## STORED DATA
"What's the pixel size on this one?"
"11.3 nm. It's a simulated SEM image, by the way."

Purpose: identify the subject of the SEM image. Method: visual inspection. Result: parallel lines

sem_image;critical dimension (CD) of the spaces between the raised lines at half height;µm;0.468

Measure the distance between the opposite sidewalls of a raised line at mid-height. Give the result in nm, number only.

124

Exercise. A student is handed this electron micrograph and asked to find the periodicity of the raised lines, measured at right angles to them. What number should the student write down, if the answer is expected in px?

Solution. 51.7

## WORK TASK
Copy back the listing above exactly, but only from the line with "Measure the distance" through the line with "Exercise. A student", both ends included.

## REPLY
Measure the distance between the opposite sidewalls of a raised line at mid-height. Give the result in nm, number only.

124

Exercise. A student is handed this electron micrograph and asked to find the periodicity of the raised lines, measured at right angles to them. What number should the student write down, if the answer is expected in px?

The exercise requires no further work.